+--
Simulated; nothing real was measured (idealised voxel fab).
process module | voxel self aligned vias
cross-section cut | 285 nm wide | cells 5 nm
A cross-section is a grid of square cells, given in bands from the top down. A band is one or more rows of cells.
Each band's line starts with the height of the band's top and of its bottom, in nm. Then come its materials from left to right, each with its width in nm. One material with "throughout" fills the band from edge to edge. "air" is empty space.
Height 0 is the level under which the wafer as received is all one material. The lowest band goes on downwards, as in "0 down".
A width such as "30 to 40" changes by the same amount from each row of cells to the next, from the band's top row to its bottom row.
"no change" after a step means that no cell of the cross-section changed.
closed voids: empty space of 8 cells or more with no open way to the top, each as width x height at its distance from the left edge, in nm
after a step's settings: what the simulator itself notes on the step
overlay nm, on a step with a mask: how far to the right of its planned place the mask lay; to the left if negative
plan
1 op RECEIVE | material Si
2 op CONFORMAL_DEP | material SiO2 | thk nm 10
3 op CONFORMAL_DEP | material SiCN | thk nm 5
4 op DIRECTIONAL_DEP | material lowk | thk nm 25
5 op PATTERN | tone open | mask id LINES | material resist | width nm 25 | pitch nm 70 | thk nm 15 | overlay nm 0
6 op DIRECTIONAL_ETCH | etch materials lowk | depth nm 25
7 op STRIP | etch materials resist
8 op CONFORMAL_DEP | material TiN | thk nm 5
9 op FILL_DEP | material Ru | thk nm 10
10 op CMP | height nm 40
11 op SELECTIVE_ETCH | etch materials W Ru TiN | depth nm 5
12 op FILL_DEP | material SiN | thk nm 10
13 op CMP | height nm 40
+--

**Activity:** Extract every entry above as it appears.

**Your solution:**
Simulated; nothing real was measured (idealised voxel fab).
process module | voxel self aligned vias
cross-section cut | 285 nm wide | cells 5 nm
A cross-section is a grid of square cells, given in bands from the top down. A band is one or more rows of cells.
Each band's line starts with the height of the band's top and of its bottom, in nm. Then come its materials from left to right, each with its width in nm. One material with "throughout" fills the band from edge to edge. "air" is empty space.
Height 0 is the level under which the wafer as received is all one material. The lowest band goes on downwards, as in "0 down".
A width such as "30 to 40" changes by the same amount from each row of cells to the next, from the band's top row to its bottom row.
"no change" after a step means that no cell of the cross-section changed.
closed voids: empty space of 8 cells or more with no open way to the top, each as width x height at its distance from the left edge, in nm
after a step's settings: what the simulator itself notes on the step
overlay nm, on a step with a mask: how far to the right of its planned place the mask lay; to the left if negative
plan
1 op RECEIVE | material Si
2 op CONFORMAL_DEP | material SiO2 | thk nm 10
3 op CONFORMAL_DEP | material SiCN | thk nm 5
4 op DIRECTIONAL_DEP | material lowk | thk nm 25
5 op PATTERN | tone open | mask id LINES | material resist | width nm 25 | pitch nm 70 | thk nm 15 | overlay nm 0
6 op DIRECTIONAL_ETCH | etch materials lowk | depth nm 25
7 op STRIP | etch materials resist
8 op CONFORMAL_DEP | material TiN | thk nm 5
9 op FILL_DEP | material Ru | thk nm 10
10 op CMP | height nm 40
11 op SELECTIVE_ETCH | etch materials W Ru TiN | depth nm 5
12 op FILL_DEP | material SiN | thk nm 10
13 op CMP | height nm 40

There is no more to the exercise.